**SUPPLIED INFORMATION:**
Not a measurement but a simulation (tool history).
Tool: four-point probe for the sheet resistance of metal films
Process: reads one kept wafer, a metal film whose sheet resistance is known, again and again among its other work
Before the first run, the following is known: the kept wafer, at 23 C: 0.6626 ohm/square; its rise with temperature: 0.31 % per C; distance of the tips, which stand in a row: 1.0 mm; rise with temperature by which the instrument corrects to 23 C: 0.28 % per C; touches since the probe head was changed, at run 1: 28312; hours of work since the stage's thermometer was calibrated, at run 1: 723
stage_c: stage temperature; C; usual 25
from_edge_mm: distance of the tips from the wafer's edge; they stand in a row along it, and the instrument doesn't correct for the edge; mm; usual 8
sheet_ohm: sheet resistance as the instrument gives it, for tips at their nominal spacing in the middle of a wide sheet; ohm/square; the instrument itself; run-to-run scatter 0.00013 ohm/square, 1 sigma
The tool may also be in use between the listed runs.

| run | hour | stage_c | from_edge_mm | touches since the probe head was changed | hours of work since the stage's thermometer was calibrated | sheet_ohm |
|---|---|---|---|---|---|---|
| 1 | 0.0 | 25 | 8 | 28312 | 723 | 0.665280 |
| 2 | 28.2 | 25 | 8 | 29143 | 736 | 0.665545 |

**WORK INSTRUCTION:** Copy the records above exactly, leaving nothing out.

**TASK SOLUTION:**
Not a measurement but a simulation (tool history).
Tool: four-point probe for the sheet resistance of metal films
Process: reads one kept wafer, a metal film whose sheet resistance is known, again and again among its other work
Before the first run, the following is known: the kept wafer, at 23 C: 0.6626 ohm/square; its rise with temperature: 0.31 % per C; distance of the tips, which stand in a row: 1.0 mm; rise with temperature by which the instrument corrects to 23 C: 0.28 % per C; touches since the probe head was changed, at run 1: 28312; hours of work since the stage's thermometer was calibrated, at run 1: 723
stage_c: stage temperature; C; usual 25
from_edge_mm: distance of the tips from the wafer's edge; they stand in a row along it, and the instrument doesn't correct for the edge; mm; usual 8
sheet_ohm: sheet resistance as the instrument gives it, for tips at their nominal spacing in the middle of a wide sheet; ohm/square; the instrument itself; run-to-run scatter 0.00013 ohm/square, 1 sigma
The tool may also be in use between the listed runs.

| run | hour | stage_c | from_edge_mm | touches since the probe head was changed | hours of work since the stage's thermometer was calibrated | sheet_ohm |
|---|---|---|---|---|---|---|
| 1 | 0.0 | 25 | 8 | 28312 | 723 | 0.665280 |
| 2 | 28.2 | 25 | 8 | 29143 | 736 | 0.665545 |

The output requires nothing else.